>>>>>

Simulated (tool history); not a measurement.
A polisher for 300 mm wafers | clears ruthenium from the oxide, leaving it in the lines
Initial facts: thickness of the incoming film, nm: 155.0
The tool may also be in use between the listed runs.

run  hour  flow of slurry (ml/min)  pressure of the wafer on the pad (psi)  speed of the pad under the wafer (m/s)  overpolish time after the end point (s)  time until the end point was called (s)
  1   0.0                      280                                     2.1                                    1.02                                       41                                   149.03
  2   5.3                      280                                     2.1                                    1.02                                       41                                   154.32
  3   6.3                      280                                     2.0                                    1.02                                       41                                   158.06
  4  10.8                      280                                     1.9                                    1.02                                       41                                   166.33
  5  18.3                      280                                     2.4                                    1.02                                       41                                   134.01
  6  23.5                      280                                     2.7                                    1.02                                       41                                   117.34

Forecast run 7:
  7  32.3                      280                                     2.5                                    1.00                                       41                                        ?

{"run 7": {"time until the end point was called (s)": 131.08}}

<<<<<

WORK REQUEST:
In the material above, transcribe exactly the lines beginning at the one with "Initial facts: thickness" and ending at the one with "The tool may", both included.

EXERCISE RESULT:
Initial facts: thickness of the incoming film, nm: 155.0
The tool may also be in use between the listed runs.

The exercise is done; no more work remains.